WORK INSTRUCTION
Nothing after the line containing "A single fault, viewed" belongs in the answer; write out exactly every line from the start of the material up to it, including it.

== INPUT DATA ==
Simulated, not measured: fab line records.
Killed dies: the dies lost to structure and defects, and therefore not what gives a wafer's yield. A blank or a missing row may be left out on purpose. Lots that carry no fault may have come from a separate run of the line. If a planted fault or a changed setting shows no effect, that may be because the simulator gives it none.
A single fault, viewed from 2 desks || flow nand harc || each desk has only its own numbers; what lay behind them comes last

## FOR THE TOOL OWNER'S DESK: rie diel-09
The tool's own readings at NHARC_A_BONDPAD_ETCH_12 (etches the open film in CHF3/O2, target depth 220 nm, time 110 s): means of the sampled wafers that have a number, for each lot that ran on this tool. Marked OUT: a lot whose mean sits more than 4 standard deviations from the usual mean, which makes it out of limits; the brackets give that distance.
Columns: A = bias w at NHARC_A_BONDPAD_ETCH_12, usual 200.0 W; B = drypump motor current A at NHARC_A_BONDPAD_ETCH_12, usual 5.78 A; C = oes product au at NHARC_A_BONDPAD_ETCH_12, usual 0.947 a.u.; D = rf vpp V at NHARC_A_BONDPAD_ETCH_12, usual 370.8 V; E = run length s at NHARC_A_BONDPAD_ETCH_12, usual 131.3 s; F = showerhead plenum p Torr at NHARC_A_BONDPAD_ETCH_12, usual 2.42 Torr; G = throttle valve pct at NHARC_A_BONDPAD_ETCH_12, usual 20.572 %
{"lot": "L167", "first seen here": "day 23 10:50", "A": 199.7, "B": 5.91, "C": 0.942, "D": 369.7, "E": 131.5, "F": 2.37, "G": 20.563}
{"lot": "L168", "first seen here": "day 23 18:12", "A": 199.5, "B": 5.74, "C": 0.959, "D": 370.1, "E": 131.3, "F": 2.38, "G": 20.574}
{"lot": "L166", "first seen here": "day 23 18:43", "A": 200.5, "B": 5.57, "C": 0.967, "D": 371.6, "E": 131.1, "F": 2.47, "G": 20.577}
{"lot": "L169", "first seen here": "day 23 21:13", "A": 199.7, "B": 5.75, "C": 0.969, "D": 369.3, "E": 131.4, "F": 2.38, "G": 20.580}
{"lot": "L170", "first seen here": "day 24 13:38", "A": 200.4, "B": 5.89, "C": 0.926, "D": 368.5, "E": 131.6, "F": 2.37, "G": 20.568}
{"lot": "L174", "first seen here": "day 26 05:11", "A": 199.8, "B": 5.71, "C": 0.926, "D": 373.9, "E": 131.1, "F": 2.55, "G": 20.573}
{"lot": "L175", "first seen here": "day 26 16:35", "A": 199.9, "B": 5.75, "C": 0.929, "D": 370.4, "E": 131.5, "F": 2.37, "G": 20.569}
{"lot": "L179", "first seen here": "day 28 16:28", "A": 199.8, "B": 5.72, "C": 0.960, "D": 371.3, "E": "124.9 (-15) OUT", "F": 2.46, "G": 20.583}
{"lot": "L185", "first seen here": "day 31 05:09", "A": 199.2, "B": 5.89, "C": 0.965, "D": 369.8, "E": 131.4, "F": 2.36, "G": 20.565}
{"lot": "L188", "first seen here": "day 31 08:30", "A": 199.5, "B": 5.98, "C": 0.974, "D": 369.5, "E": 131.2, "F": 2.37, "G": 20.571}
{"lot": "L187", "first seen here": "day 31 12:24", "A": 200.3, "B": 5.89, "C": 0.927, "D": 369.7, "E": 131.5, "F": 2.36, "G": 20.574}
===

RESPONSE AREA
Simulated, not measured: fab line records.
Killed dies: the dies lost to structure and defects, and therefore not what gives a wafer's yield. A blank or a missing row may be left out on purpose. Lots that carry no fault may have come from a separate run of the line. If a planted fault or a changed setting shows no effect, that may be because the simulator gives it none.
A single fault, viewed from 2 desks || flow nand harc || each desk has only its own numbers; what lay behind them comes last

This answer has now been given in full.